— Supplied material —
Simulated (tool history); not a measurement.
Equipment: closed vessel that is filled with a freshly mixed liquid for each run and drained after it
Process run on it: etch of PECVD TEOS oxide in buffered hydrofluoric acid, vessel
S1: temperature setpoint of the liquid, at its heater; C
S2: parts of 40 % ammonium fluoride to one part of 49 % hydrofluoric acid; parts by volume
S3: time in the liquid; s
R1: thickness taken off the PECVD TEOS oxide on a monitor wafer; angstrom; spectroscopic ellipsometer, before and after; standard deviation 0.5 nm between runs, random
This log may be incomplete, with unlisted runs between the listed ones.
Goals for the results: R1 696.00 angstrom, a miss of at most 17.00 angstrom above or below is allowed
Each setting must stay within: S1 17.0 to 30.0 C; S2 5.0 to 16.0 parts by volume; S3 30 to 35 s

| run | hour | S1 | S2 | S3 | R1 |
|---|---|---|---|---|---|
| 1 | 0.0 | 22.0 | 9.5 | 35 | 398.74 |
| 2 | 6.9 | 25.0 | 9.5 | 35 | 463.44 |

— Brief —
Return the data exactly. Include every record.

— Solution —
Simulated (tool history); not a measurement.
Equipment: closed vessel that is filled with a freshly mixed liquid for each run and drained after it
Process run on it: etch of PECVD TEOS oxide in buffered hydrofluoric acid, vessel
S1: temperature setpoint of the liquid, at its heater; C
S2: parts of 40 % ammonium fluoride to one part of 49 % hydrofluoric acid; parts by volume
S3: time in the liquid; s
R1: thickness taken off the PECVD TEOS oxide on a monitor wafer; angstrom; spectroscopic ellipsometer, before and after; standard deviation 0.5 nm between runs, random
This log may be incomplete, with unlisted runs between the listed ones.
Goals for the results: R1 696.00 angstrom, a miss of at most 17.00 angstrom above or below is allowed
Each setting must stay within: S1 17.0 to 30.0 C; S2 5.0 to 16.0 parts by volume; S3 30 to 35 s

| run | hour | S1 | S2 | S3 | R1 |
|---|---|---|---|---|---|
| 1 | 0.0 | 22.0 | 9.5 | 35 | 398.74 |
| 2 | 6.9 | 25.0 | 9.5 | 35 | 463.44 |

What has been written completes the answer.